Activity » Would you restate the entries below exactly, keeping every line?

Information provided »
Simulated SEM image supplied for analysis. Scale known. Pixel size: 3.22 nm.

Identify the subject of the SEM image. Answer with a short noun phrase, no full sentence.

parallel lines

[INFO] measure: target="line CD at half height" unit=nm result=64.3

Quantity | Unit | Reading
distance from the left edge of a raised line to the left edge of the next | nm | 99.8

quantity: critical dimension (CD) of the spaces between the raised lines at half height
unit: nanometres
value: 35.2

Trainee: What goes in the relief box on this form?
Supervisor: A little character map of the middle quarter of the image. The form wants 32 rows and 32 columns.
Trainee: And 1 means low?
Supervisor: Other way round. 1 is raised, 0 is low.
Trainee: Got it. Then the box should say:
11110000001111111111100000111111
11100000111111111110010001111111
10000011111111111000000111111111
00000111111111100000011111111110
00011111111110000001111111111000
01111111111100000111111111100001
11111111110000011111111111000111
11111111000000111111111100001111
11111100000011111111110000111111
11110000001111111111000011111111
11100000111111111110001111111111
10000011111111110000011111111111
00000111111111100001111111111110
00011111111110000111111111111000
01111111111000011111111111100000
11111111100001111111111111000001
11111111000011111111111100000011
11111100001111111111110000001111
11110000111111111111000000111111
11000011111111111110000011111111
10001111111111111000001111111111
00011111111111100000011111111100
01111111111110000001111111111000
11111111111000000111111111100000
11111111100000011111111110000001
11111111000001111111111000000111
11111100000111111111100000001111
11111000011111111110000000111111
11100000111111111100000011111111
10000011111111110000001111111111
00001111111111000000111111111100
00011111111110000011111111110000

Response box »
Simulated SEM image supplied for analysis. Scale known. Pixel size: 3.22 nm.

Identify the subject of the SEM image. Answer with a short noun phrase, no full sentence.

parallel lines

[INFO] measure: target="line CD at half height" unit=nm result=64.3

Quantity | Unit | Reading
distance from the left edge of a raised line to the left edge of the next | nm | 99.8

quantity: critical dimension (CD) of the spaces between the raised lines at half height
unit: nanometres
value: 35.2

Trainee: What goes in the relief box on this form?
Supervisor: A little character map of the middle quarter of the image. The form wants 32 rows and 32 columns.
Trainee: And 1 means low?
Supervisor: Other way round. 1 is raised, 0 is low.
Trainee: Got it. Then the box should say:
11110000001111111111100000111111
11100000111111111110010001111111
10000011111111111000000111111111
00000111111111100000011111111110
00011111111110000001111111111000
01111111111100000111111111100001
11111111110000011111111111000111
11111111000000111111111100001111
11111100000011111111110000111111
11110000001111111111000011111111
11100000111111111110001111111111
10000011111111110000011111111111
00000111111111100001111111111110
00011111111110000111111111111000
01111111111000011111111111100000
11111111100001111111111111000001
11111111000011111111111100000011
11111100001111111111110000001111
11110000111111111111000000111111
11000011111111111110000011111111
10001111111111111000001111111111
00011111111111100000011111111100
01111111111110000001111111111000
11111111111000000111111111100000
11111111100000011111111110000001
11111111000001111111111000000111
11111100000111111111100000001111
11111000011111111110000000111111
11100000111111111100000011111111
10000011111111110000001111111111
00001111111111000000111111111100
00011111111110000011111111110000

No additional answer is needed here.